Entries supplied >>
○ ○ ○ ○ ○

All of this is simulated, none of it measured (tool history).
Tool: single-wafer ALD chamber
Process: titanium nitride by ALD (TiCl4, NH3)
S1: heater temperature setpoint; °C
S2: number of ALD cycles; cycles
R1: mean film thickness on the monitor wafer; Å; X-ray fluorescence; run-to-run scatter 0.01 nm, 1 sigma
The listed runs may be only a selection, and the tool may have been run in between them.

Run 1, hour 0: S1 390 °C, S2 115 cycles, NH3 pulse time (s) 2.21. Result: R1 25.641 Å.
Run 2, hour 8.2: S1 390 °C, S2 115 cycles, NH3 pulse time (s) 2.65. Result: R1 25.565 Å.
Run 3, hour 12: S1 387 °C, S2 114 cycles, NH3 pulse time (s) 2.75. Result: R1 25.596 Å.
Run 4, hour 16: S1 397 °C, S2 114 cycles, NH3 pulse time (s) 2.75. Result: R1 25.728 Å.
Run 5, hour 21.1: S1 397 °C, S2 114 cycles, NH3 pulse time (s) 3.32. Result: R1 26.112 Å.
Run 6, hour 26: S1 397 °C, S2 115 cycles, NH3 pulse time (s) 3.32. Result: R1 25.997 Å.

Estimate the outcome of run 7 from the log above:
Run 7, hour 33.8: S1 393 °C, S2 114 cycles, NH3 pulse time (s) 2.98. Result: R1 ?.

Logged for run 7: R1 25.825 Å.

○ ○ ○ ○ ○

All that belongs in the answer is the run of lines above from the line containing "Run 4, hour" through the line containing "Run 7, hour", exactly as written.

Run 4, hour 16: S1 397 °C, S2 114 cycles, NH3 pulse time (s) 2.75. Result: R1 25.728 Å.
Run 5, hour 21.1: S1 397 °C, S2 114 cycles, NH3 pulse time (s) 3.32. Result: R1 26.112 Å.
Run 6, hour 26: S1 397 °C, S2 115 cycles, NH3 pulse time (s) 3.32. Result: R1 25.997 Å.

Estimate the outcome of run 7 from the log above:
Run 7, hour 33.8: S1 393 °C, S2 114 cycles, NH3 pulse time (s) 2.98. Result: R1 ?.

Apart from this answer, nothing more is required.